Required action: What you need to produce from the material below is an exact transcription of the lines from the one with "Result: empty 104, SiO2" through the one with "Rules: list from", both included, and no other line.

━━━━━━━━━━━━━━━━━━━━━━━━━━━━━━
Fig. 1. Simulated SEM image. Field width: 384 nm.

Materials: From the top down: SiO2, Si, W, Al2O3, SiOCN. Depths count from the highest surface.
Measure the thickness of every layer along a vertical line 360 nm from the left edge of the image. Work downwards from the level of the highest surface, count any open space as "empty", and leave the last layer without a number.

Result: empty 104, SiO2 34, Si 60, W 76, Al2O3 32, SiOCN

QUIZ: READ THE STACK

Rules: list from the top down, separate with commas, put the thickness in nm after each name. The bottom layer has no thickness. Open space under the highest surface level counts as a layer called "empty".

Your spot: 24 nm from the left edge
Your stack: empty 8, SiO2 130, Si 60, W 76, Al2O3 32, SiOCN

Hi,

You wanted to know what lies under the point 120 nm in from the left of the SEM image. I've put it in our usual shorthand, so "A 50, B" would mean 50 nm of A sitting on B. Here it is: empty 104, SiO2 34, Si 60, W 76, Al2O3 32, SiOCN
━━━━━━━━━━━━━━━━━━━━━━━━━━━━━━

Answer section:
Result: empty 104, SiO2 34, Si 60, W 76, Al2O3 32, SiOCN

QUIZ: READ THE STACK

Rules: list from the top down, separate with commas, put the thickness in nm after each name. The bottom layer has no thickness. Open space under the highest surface level counts as a layer called "empty".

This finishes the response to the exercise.